-.-.-
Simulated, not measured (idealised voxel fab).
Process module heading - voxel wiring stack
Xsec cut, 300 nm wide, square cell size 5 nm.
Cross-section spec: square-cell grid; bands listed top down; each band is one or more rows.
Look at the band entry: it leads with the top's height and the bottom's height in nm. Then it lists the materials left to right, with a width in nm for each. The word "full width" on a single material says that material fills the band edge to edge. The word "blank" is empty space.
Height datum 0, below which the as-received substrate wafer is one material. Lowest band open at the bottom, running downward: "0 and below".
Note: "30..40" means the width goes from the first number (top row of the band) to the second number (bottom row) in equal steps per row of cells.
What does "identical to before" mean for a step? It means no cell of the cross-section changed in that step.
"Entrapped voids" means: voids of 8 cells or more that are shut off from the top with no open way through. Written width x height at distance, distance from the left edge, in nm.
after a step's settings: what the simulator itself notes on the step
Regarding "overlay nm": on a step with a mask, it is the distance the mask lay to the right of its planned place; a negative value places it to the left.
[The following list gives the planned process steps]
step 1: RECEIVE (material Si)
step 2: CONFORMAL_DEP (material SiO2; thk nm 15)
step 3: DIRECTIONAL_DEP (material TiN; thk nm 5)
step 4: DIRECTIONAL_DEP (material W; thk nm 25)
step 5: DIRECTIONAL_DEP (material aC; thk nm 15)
-.-.-

Work task. Repeat all of the data exactly.

Problem solution.
Simulated, not measured (idealised voxel fab).
Process module heading - voxel wiring stack
Xsec cut, 300 nm wide, square cell size 5 nm.
Cross-section spec: square-cell grid; bands listed top down; each band is one or more rows.
Look at the band entry: it leads with the top's height and the bottom's height in nm. Then it lists the materials left to right, with a width in nm for each. The word "full width" on a single material says that material fills the band edge to edge. The word "blank" is empty space.
Height datum 0, below which the as-received substrate wafer is one material. Lowest band open at the bottom, running downward: "0 and below".
Note: "30..40" means the width goes from the first number (top row of the band) to the second number (bottom row) in equal steps per row of cells.
What does "identical to before" mean for a step? It means no cell of the cross-section changed in that step.
"Entrapped voids" means: voids of 8 cells or more that are shut off from the top with no open way through. Written width x height at distance, distance from the left edge, in nm.
after a step's settings: what the simulator itself notes on the step
Regarding "overlay nm": on a step with a mask, it is the distance the mask lay to the right of its planned place; a negative value places it to the left.
[The following list gives the planned process steps]
step 1: RECEIVE (material Si)
step 2: CONFORMAL_DEP (material SiO2; thk nm 15)
step 3: DIRECTIONAL_DEP (material TiN; thk nm 5)
step 4: DIRECTIONAL_DEP (material W; thk nm 25)
step 5: DIRECTIONAL_DEP (material aC; thk nm 15)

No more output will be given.